# GIVEN ENTRIES
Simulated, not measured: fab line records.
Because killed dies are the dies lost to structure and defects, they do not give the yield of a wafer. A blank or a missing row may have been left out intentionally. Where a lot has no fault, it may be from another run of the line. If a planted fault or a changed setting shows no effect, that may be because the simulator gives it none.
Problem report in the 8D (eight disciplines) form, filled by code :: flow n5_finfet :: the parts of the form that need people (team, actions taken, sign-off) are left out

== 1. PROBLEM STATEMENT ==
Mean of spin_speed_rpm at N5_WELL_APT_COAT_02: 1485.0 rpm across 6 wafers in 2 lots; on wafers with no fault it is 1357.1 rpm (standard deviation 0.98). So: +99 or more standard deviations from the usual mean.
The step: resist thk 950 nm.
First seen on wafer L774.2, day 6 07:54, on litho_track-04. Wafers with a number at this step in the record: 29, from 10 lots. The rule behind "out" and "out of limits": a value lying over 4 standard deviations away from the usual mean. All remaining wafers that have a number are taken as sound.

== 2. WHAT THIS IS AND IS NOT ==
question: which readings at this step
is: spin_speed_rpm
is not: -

# ASSIGNED TASK
Starting with the line that holds "Problem report in" and ending with the line that holds "is: spin_speed_rpm", retype every line in the data above exactly, and nothing else.

# WRITTEN SOLUTION
Problem report in the 8D (eight disciplines) form, filled by code :: flow n5_finfet :: the parts of the form that need people (team, actions taken, sign-off) are left out

== 1. PROBLEM STATEMENT ==
Mean of spin_speed_rpm at N5_WELL_APT_COAT_02: 1485.0 rpm across 6 wafers in 2 lots; on wafers with no fault it is 1357.1 rpm (standard deviation 0.98). So: +99 or more standard deviations from the usual mean.
The step: resist thk 950 nm.
First seen on wafer L774.2, day 6 07:54, on litho_track-04. Wafers with a number at this step in the record: 29, from 10 lots. The rule behind "out" and "out of limits": a value lying over 4 standard deviations away from the usual mean. All remaining wafers that have a number are taken as sound.

== 2. WHAT THIS IS AND IS NOT ==
question: which readings at this step
is: spin_speed_rpm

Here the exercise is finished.